:: WORK TASK ::
Below are the records; they must be reproduced verbatim.

:: EXTRACTED ENTRIES ::
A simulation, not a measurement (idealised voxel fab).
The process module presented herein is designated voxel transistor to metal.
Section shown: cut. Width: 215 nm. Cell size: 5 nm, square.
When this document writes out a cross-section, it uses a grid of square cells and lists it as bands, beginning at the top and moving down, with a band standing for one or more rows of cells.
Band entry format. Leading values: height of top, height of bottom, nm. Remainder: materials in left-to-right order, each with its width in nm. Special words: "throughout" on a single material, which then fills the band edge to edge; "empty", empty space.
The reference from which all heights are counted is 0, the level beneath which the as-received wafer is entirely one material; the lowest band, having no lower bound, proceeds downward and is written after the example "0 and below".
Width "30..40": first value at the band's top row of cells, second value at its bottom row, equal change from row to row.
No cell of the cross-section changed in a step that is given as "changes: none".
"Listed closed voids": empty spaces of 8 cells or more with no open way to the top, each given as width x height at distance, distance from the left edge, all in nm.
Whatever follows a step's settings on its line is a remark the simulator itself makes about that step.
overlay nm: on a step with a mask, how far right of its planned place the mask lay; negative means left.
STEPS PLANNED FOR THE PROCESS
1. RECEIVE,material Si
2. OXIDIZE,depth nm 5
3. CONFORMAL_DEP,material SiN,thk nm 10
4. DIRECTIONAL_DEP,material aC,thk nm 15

:: SOLUTION ::
A simulation, not a measurement (idealised voxel fab).
The process module presented herein is designated voxel transistor to metal.
Section shown: cut. Width: 215 nm. Cell size: 5 nm, square.
When this document writes out a cross-section, it uses a grid of square cells and lists it as bands, beginning at the top and moving down, with a band standing for one or more rows of cells.
Band entry format. Leading values: height of top, height of bottom, nm. Remainder: materials in left-to-right order, each with its width in nm. Special words: "throughout" on a single material, which then fills the band edge to edge; "empty", empty space.
The reference from which all heights are counted is 0, the level beneath which the as-received wafer is entirely one material; the lowest band, having no lower bound, proceeds downward and is written after the example "0 and below".
Width "30..40": first value at the band's top row of cells, second value at its bottom row, equal change from row to row.
No cell of the cross-section changed in a step that is given as "changes: none".
"Listed closed voids": empty spaces of 8 cells or more with no open way to the top, each given as width x height at distance, distance from the left edge, all in nm.
Whatever follows a step's settings on its line is a remark the simulator itself makes about that step.
overlay nm: on a step with a mask, how far right of its planned place the mask lay; negative means left.
STEPS PLANNED FOR THE PROCESS
1. RECEIVE,material Si
2. OXIDIZE,depth nm 5
3. CONFORMAL_DEP,material SiN,thk nm 10
4. DIRECTIONAL_DEP,material aC,thk nm 15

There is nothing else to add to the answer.